Recorded information ->

--- START ---

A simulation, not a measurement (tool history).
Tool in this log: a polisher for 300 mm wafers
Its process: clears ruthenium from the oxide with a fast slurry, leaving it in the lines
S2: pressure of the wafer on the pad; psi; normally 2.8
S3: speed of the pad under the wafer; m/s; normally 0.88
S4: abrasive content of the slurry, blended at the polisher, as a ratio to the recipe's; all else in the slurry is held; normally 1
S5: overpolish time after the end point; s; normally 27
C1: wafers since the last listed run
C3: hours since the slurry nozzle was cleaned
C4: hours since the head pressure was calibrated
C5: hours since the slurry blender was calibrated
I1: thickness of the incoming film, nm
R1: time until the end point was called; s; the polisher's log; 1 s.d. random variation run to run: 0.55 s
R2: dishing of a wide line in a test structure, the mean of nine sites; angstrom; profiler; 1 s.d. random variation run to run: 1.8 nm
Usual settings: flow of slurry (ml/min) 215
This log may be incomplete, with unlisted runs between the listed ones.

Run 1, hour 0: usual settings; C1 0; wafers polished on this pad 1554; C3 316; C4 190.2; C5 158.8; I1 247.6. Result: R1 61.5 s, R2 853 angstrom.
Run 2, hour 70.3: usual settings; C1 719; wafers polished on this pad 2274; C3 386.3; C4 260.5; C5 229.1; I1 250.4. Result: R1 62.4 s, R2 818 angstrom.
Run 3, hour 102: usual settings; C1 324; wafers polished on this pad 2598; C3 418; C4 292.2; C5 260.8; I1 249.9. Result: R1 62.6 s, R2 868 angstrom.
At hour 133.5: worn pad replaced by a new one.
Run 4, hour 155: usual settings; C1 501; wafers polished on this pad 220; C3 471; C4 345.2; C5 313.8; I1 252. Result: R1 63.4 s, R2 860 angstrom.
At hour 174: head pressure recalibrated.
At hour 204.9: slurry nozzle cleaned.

--- END ---

Action item -> Up to and including the line with "At hour 174: head pressure recalibrated.", output every line of the records above exactly, starting from the first; output nothing else.

Expected answer ->
A simulation, not a measurement (tool history).
Tool in this log: a polisher for 300 mm wafers
Its process: clears ruthenium from the oxide with a fast slurry, leaving it in the lines
S2: pressure of the wafer on the pad; psi; normally 2.8
S3: speed of the pad under the wafer; m/s; normally 0.88
S4: abrasive content of the slurry, blended at the polisher, as a ratio to the recipe's; all else in the slurry is held; normally 1
S5: overpolish time after the end point; s; normally 27
C1: wafers since the last listed run
C3: hours since the slurry nozzle was cleaned
C4: hours since the head pressure was calibrated
C5: hours since the slurry blender was calibrated
I1: thickness of the incoming film, nm
R1: time until the end point was called; s; the polisher's log; 1 s.d. random variation run to run: 0.55 s
R2: dishing of a wide line in a test structure, the mean of nine sites; angstrom; profiler; 1 s.d. random variation run to run: 1.8 nm
Usual settings: flow of slurry (ml/min) 215
This log may be incomplete, with unlisted runs between the listed ones.

Run 1, hour 0: usual settings; C1 0; wafers polished on this pad 1554; C3 316; C4 190.2; C5 158.8; I1 247.6. Result: R1 61.5 s, R2 853 angstrom.
Run 2, hour 70.3: usual settings; C1 719; wafers polished on this pad 2274; C3 386.3; C4 260.5; C5 229.1; I1 250.4. Result: R1 62.4 s, R2 818 angstrom.
Run 3, hour 102: usual settings; C1 324; wafers polished on this pad 2598; C3 418; C4 292.2; C5 260.8; I1 249.9. Result: R1 62.6 s, R2 868 angstrom.
At hour 133.5: worn pad replaced by a new one.
Run 4, hour 155: usual settings; C1 501; wafers polished on this pad 220; C3 471; C4 345.2; C5 313.8; I1 252. Result: R1 63.4 s, R2 860 angstrom.
At hour 174: head pressure recalibrated.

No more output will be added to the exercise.